> _Brief_
Reproduce exactly, and only, the lines running from the start of the entries below to the line containing "Each place is".

> _Dataset records_
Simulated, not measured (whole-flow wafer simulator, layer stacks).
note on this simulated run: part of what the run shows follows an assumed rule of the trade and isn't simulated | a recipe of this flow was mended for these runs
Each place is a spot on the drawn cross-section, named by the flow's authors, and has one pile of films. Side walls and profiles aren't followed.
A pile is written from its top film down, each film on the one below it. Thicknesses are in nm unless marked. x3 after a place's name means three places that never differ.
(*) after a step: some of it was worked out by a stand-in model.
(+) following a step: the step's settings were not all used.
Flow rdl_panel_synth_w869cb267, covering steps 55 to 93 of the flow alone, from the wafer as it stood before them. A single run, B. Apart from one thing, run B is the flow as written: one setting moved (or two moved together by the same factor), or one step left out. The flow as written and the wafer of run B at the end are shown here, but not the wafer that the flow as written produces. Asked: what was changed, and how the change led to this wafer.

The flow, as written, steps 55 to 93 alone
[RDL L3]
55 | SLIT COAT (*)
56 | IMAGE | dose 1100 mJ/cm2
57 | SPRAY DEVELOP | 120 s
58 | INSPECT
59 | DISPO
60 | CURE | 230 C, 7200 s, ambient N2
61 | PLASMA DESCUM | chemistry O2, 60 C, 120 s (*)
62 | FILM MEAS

> _Task response_
Simulated, not measured (whole-flow wafer simulator, layer stacks).
note on this simulated run: part of what the run shows follows an assumed rule of the trade and isn't simulated | a recipe of this flow was mended for these runs
Each place is a spot on the drawn cross-section, named by the flow's authors, and has one pile of films. Side walls and profiles aren't followed.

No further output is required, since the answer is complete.